■ ■ ■ ■

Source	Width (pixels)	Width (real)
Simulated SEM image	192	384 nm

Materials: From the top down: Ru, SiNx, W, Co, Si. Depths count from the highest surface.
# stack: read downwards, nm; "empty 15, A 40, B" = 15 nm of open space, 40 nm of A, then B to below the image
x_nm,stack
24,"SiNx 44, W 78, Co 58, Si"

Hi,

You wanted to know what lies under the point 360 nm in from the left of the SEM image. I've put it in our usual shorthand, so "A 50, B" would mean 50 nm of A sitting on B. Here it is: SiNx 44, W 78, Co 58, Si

■ ■ ■ ■

#### Work request:
Copy the listing in full. Match it word for word.

#### Exercise answer:
Source	Width (pixels)	Width (real)
Simulated SEM image	192	384 nm

Materials: From the top down: Ru, SiNx, W, Co, Si. Depths count from the highest surface.
# stack: read downwards, nm; "empty 15, A 40, B" = 15 nm of open space, 40 nm of A, then B to below the image
x_nm,stack
24,"SiNx 44, W 78, Co 58, Si"

Hi,

You wanted to know what lies under the point 360 nm in from the left of the SEM image. I've put it in our usual shorthand, so "A 50, B" would mean 50 nm of A sitting on B. Here it is: SiNx 44, W 78, Co 58, Si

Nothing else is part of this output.